▶ **Task item**
Copy out the full set of records. Keep every word the same.

▶ **Given records**
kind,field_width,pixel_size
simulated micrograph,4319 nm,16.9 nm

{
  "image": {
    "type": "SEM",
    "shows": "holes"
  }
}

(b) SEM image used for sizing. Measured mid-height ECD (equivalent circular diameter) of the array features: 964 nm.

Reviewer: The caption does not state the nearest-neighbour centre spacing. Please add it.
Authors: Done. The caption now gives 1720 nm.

▶ **Task result**
kind,field_width,pixel_size
simulated micrograph,4319 nm,16.9 nm

{
  "image": {
    "type": "SEM",
    "shows": "holes"
  }
}

(b) SEM image used for sizing. Measured mid-height ECD (equivalent circular diameter) of the array features: 964 nm.

Reviewer: The caption does not state the nearest-neighbour centre spacing. Please add it.
Authors: Done. The caption now gives 1720 nm.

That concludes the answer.